WORK TASK => Write out the entries below exactly. End with the line that contains "height | 158 |".

---------------

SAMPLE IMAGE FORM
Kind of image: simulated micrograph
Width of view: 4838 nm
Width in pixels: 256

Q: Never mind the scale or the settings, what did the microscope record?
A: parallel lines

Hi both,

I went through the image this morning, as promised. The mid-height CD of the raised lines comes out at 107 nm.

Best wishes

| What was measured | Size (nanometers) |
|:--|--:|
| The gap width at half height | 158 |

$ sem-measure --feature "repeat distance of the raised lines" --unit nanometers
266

---------------

EXERCISE ANSWER =>
SAMPLE IMAGE FORM
Kind of image: simulated micrograph
Width of view: 4838 nm
Width in pixels: 256

Q: Never mind the scale or the settings, what did the microscope record?
A: parallel lines

Hi both,

I went through the image this morning, as promised. The mid-height CD of the raised lines comes out at 107 nm.

Best wishes

| What was measured | Size (nanometers) |
|:--|--:|
| The gap width at half height | 158 |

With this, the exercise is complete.